*****

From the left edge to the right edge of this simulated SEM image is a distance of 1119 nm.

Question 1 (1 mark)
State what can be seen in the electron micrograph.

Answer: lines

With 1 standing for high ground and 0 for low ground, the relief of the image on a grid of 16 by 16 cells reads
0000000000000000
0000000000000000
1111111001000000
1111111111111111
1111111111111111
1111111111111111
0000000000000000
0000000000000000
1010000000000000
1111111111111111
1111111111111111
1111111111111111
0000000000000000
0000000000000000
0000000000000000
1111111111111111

*****

▶ Exercise:
Through the line that contains "1010000000000000", copy the material above exactly, beginning at its first line and including nothing more.

▶ Response:
From the left edge to the right edge of this simulated SEM image is a distance of 1119 nm.

Question 1 (1 mark)
State what can be seen in the electron micrograph.

Answer: lines

With 1 standing for high ground and 0 for low ground, the relief of the image on a grid of 16 by 16 cells reads
0000000000000000
0000000000000000
1111111001000000
1111111111111111
1111111111111111
1111111111111111
0000000000000000
0000000000000000
1010000000000000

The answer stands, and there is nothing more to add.